▶ **ENTRIES PROVIDED**:
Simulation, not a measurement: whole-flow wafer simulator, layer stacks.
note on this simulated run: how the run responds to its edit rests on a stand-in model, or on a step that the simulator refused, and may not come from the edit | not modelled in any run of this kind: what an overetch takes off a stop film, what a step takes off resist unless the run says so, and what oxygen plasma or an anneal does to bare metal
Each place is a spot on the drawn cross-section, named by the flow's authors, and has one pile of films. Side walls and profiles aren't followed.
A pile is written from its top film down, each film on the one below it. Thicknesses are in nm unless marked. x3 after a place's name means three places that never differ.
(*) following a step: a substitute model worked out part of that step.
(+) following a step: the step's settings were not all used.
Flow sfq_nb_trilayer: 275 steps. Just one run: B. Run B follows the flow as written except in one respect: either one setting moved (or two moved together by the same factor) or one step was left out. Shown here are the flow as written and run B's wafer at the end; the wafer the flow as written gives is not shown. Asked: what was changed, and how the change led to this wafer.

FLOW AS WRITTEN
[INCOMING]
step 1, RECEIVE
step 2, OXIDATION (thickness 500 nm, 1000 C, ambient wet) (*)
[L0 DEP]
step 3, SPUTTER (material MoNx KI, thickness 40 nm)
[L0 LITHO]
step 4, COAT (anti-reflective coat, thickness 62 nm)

▶ **ACTION ITEM**:
In the listing above, transcribe exactly everything from the line containing "Each place is" down to the line containing "A pile is written", including both and nothing more.

▶ **RESPONSE**:
Each place is a spot on the drawn cross-section, named by the flow's authors, and has one pile of films. Side walls and profiles aren't followed.
A pile is written from its top film down, each film on the one below it. Thicknesses are in nm unless marked. x3 after a place's name means three places that never differ.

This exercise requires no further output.